··· Data listing ···

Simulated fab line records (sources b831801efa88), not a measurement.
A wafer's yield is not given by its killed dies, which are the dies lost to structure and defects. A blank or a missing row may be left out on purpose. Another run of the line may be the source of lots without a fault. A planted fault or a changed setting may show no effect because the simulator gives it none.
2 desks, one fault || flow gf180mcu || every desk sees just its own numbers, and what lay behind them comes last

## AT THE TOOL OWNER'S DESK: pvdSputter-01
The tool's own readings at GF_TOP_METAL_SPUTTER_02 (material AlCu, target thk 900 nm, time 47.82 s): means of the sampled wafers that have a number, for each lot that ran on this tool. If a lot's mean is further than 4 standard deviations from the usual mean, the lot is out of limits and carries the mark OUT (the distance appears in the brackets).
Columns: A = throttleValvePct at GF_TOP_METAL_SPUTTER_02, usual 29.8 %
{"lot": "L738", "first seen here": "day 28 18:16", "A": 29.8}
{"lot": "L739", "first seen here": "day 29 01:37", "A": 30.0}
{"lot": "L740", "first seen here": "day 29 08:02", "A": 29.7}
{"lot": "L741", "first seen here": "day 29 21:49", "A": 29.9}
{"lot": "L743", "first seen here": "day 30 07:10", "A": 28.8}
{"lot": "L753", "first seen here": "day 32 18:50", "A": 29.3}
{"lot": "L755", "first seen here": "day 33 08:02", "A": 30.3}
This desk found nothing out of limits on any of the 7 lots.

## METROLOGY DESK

···

» Requirement: Set down all of the entries again, keeping every line exactly as it is.

» Reply:
Simulated fab line records (sources b831801efa88), not a measurement.
A wafer's yield is not given by its killed dies, which are the dies lost to structure and defects. A blank or a missing row may be left out on purpose. Another run of the line may be the source of lots without a fault. A planted fault or a changed setting may show no effect because the simulator gives it none.
2 desks, one fault || flow gf180mcu || every desk sees just its own numbers, and what lay behind them comes last

## AT THE TOOL OWNER'S DESK: pvdSputter-01
The tool's own readings at GF_TOP_METAL_SPUTTER_02 (material AlCu, target thk 900 nm, time 47.82 s): means of the sampled wafers that have a number, for each lot that ran on this tool. If a lot's mean is further than 4 standard deviations from the usual mean, the lot is out of limits and carries the mark OUT (the distance appears in the brackets).
Columns: A = throttleValvePct at GF_TOP_METAL_SPUTTER_02, usual 29.8 %
{"lot": "L738", "first seen here": "day 28 18:16", "A": 29.8}
{"lot": "L739", "first seen here": "day 29 01:37", "A": 30.0}
{"lot": "L740", "first seen here": "day 29 08:02", "A": 29.7}
{"lot": "L741", "first seen here": "day 29 21:49", "A": 29.9}
{"lot": "L743", "first seen here": "day 30 07:10", "A": 28.8}
{"lot": "L753", "first seen here": "day 32 18:50", "A": 29.3}
{"lot": "L755", "first seen here": "day 33 08:02", "A": 30.3}
This desk found nothing out of limits on any of the 7 lots.

## METROLOGY DESK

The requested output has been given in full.